→ **WORK ORDER**
Below are entries; output exactly the lines from the one with "HHHHHHHHHHLLHHHLLHHHLHHHLLHHHLLH" to the one with "LLLHHHLLHHLLLHHLLLHHLLHHHLLHHHLL", both included, and nothing else.

→ **INFORMATION GIVEN**
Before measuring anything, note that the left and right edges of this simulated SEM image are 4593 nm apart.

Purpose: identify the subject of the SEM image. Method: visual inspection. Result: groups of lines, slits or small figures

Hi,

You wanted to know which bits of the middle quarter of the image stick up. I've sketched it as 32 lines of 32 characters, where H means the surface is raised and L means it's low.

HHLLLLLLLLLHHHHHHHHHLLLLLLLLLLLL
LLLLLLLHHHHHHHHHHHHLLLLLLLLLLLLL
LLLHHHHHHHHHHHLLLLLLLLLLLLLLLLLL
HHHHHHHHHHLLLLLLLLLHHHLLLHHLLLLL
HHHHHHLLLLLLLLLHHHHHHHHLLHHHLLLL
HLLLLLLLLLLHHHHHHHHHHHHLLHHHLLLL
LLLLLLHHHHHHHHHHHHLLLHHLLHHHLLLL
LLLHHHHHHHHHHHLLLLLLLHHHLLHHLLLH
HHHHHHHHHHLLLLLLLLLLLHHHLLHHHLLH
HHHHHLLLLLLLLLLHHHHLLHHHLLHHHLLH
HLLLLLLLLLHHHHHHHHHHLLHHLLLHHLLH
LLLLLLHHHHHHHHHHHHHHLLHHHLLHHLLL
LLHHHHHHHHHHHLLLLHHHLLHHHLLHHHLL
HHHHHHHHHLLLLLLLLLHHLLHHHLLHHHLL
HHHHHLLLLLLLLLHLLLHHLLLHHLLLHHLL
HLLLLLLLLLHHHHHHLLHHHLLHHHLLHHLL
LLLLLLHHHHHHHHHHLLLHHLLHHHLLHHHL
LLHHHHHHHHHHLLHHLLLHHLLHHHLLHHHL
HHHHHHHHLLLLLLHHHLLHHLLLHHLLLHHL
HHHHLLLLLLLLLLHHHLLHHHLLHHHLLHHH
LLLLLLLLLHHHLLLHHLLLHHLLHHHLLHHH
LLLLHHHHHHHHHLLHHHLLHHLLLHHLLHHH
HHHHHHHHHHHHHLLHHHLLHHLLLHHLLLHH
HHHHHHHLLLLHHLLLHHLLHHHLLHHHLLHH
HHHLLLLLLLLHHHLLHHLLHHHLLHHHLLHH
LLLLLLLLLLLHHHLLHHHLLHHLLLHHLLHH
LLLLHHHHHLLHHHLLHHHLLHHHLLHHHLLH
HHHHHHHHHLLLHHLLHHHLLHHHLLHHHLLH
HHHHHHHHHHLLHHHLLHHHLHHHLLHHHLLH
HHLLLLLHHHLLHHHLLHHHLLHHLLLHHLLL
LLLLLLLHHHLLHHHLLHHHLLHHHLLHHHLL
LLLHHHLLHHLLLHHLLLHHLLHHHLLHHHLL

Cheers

→ **EXERCISE RESPONSE**
HHHHHHHHHHLLHHHLLHHHLHHHLLHHHLLH
HHLLLLLHHHLLHHHLLHHHLLHHLLLHHLLL
LLLLLLLHHHLLHHHLLHHHLLHHHLLHHHLL
LLLHHHLLHHLLLHHLLLHHLLHHHLLHHHLL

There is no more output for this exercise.